======

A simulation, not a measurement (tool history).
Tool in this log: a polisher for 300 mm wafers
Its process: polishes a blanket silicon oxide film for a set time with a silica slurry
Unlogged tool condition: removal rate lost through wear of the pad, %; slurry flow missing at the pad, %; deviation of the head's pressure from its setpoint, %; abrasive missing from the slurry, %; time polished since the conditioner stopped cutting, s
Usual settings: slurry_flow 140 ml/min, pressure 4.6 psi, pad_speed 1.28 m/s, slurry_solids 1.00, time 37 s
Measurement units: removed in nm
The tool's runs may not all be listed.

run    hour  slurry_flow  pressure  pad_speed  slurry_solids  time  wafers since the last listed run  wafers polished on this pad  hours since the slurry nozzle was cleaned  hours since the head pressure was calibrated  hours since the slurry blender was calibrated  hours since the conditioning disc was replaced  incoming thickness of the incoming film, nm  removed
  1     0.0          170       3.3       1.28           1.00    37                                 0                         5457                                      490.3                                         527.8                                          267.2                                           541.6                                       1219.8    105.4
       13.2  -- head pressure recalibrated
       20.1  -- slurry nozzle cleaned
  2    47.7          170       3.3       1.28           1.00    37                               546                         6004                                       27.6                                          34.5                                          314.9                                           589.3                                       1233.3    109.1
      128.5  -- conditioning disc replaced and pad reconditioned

======

* Work request: Beginning with the opening line and ending with the final one, transcribe the material exactly.

* Expected answer:
A simulation, not a measurement (tool history).
Tool in this log: a polisher for 300 mm wafers
Its process: polishes a blanket silicon oxide film for a set time with a silica slurry
Unlogged tool condition: removal rate lost through wear of the pad, %; slurry flow missing at the pad, %; deviation of the head's pressure from its setpoint, %; abrasive missing from the slurry, %; time polished since the conditioner stopped cutting, s
Usual settings: slurry_flow 140 ml/min, pressure 4.6 psi, pad_speed 1.28 m/s, slurry_solids 1.00, time 37 s
Measurement units: removed in nm
The tool's runs may not all be listed.

run    hour  slurry_flow  pressure  pad_speed  slurry_solids  time  wafers since the last listed run  wafers polished on this pad  hours since the slurry nozzle was cleaned  hours since the head pressure was calibrated  hours since the slurry blender was calibrated  hours since the conditioning disc was replaced  incoming thickness of the incoming film, nm  removed
  1     0.0          170       3.3       1.28           1.00    37                                 0                         5457                                      490.3                                         527.8                                          267.2                                           541.6                                       1219.8    105.4
       13.2  -- head pressure recalibrated
       20.1  -- slurry nozzle cleaned
  2    47.7          170       3.3       1.28           1.00    37                               546                         6004                                       27.6                                          34.5                                          314.9                                           589.3                                       1233.3    109.1
      128.5  -- conditioning disc replaced and pad reconditioned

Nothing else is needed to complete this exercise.